RECORDED DATA START

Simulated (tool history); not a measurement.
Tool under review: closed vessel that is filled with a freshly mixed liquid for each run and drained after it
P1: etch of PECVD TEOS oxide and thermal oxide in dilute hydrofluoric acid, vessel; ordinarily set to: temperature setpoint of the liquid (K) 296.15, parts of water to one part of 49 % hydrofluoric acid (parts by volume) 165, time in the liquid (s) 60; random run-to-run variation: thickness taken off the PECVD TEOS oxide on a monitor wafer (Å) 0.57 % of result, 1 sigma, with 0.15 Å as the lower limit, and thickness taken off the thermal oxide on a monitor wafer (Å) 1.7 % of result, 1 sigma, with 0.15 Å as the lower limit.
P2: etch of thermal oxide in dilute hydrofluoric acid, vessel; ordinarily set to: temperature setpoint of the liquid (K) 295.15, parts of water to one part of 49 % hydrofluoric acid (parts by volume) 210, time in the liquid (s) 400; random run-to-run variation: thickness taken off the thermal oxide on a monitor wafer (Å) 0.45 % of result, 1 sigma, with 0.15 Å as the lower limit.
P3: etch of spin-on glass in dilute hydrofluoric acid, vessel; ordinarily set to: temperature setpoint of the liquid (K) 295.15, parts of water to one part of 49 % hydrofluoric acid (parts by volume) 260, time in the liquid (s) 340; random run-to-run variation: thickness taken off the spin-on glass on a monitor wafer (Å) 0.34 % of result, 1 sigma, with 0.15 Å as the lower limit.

RECORDED DATA END

Transcribe the data above completely and exactly.

• **YOUR SOLUTION**
Simulated (tool history); not a measurement.
Tool under review: closed vessel that is filled with a freshly mixed liquid for each run and drained after it
P1: etch of PECVD TEOS oxide and thermal oxide in dilute hydrofluoric acid, vessel; ordinarily set to: temperature setpoint of the liquid (K) 296.15, parts of water to one part of 49 % hydrofluoric acid (parts by volume) 165, time in the liquid (s) 60; random run-to-run variation: thickness taken off the PECVD TEOS oxide on a monitor wafer (Å) 0.57 % of result, 1 sigma, with 0.15 Å as the lower limit, and thickness taken off the thermal oxide on a monitor wafer (Å) 1.7 % of result, 1 sigma, with 0.15 Å as the lower limit.
P2: etch of thermal oxide in dilute hydrofluoric acid, vessel; ordinarily set to: temperature setpoint of the liquid (K) 295.15, parts of water to one part of 49 % hydrofluoric acid (parts by volume) 210, time in the liquid (s) 400; random run-to-run variation: thickness taken off the thermal oxide on a monitor wafer (Å) 0.45 % of result, 1 sigma, with 0.15 Å as the lower limit.
P3: etch of spin-on glass in dilute hydrofluoric acid, vessel; ordinarily set to: temperature setpoint of the liquid (K) 295.15, parts of water to one part of 49 % hydrofluoric acid (parts by volume) 260, time in the liquid (s) 340; random run-to-run variation: thickness taken off the spin-on glass on a monitor wafer (Å) 0.34 % of result, 1 sigma, with 0.15 Å as the lower limit.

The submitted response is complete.